Provided information:
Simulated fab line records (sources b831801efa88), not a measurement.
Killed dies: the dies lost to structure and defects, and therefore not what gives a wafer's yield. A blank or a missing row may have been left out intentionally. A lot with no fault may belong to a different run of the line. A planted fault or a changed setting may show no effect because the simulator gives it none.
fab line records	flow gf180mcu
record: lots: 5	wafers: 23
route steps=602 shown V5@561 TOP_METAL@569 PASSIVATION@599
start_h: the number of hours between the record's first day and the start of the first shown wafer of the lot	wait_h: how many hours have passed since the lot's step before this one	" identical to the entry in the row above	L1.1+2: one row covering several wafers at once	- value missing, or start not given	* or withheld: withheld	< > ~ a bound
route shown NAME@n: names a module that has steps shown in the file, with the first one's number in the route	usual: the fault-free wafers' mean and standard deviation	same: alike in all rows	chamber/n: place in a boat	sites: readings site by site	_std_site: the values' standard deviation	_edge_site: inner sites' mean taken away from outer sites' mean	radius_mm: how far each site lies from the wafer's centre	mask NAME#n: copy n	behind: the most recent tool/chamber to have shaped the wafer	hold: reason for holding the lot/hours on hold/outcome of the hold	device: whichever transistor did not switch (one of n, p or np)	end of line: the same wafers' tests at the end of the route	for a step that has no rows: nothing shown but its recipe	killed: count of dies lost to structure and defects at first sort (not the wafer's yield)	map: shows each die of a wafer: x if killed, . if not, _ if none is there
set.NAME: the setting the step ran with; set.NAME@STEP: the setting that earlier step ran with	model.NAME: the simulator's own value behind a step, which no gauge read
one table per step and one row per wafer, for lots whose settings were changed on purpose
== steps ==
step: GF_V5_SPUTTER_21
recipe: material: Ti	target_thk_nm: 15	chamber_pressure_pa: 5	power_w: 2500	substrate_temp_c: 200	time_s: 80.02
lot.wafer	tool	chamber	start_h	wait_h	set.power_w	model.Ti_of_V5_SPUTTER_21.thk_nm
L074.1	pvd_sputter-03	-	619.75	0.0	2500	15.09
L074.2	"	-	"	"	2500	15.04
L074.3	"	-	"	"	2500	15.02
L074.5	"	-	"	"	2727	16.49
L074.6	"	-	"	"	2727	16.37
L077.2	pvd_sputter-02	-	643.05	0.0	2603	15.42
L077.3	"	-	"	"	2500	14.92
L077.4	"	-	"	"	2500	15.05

Assigned task:
Out of the entries above, write out only the lines between the line holding "Killed dies: the" and the line holding "start_h: the number", inclusive, each exactly as given.

Response:
Killed dies: the dies lost to structure and defects, and therefore not what gives a wafer's yield. A blank or a missing row may have been left out intentionally. A lot with no fault may belong to a different run of the line. A planted fault or a changed setting may show no effect because the simulator gives it none.
fab line records	flow gf180mcu
record: lots: 5	wafers: 23
route steps=602 shown V5@561 TOP_METAL@569 PASSIVATION@599
start_h: the number of hours between the record's first day and the start of the first shown wafer of the lot	wait_h: how many hours have passed since the lot's step before this one	" identical to the entry in the row above	L1.1+2: one row covering several wafers at once	- value missing, or start not given	* or withheld: withheld	< > ~ a bound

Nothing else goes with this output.